=== Provided material ===

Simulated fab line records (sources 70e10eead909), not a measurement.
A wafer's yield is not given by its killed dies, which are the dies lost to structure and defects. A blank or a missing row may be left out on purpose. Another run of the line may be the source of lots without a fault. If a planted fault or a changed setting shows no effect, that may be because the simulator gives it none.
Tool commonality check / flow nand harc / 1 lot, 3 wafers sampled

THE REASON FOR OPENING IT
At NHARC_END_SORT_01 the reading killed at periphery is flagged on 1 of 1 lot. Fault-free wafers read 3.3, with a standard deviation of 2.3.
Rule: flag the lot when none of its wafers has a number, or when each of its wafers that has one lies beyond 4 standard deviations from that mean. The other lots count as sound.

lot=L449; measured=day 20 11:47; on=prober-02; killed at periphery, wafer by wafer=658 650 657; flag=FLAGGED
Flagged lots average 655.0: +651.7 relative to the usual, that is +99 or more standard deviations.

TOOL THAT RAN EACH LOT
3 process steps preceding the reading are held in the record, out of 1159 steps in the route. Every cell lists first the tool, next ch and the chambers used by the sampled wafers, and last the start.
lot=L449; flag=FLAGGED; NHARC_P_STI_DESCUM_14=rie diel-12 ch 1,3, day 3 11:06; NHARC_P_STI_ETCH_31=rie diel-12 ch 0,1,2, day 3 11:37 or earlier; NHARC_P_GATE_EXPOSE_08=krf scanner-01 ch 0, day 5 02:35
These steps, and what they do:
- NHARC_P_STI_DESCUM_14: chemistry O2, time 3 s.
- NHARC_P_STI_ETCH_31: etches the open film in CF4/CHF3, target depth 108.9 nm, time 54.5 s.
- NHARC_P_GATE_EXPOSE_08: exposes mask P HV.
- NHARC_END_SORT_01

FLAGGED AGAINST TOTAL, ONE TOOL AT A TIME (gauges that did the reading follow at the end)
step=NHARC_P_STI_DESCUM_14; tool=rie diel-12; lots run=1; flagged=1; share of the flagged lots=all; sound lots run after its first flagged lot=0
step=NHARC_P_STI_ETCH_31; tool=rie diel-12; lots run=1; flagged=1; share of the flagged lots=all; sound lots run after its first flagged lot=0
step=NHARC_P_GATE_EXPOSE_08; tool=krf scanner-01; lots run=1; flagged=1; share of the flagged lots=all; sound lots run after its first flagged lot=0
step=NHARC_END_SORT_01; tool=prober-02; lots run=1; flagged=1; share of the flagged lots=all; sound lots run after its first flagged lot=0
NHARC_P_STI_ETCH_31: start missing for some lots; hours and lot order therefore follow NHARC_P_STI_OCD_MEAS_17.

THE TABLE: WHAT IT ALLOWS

===

Work item
Transcribe the records from their first line. Stop after the line with "At NHARC_END_SORT_01 the", including it.

Written solution
Simulated fab line records (sources 70e10eead909), not a measurement.
A wafer's yield is not given by its killed dies, which are the dies lost to structure and defects. A blank or a missing row may be left out on purpose. Another run of the line may be the source of lots without a fault. If a planted fault or a changed setting shows no effect, that may be because the simulator gives it none.
Tool commonality check / flow nand harc / 1 lot, 3 wafers sampled

THE REASON FOR OPENING IT
At NHARC_END_SORT_01 the reading killed at periphery is flagged on 1 of 1 lot. Fault-free wafers read 3.3, with a standard deviation of 2.3.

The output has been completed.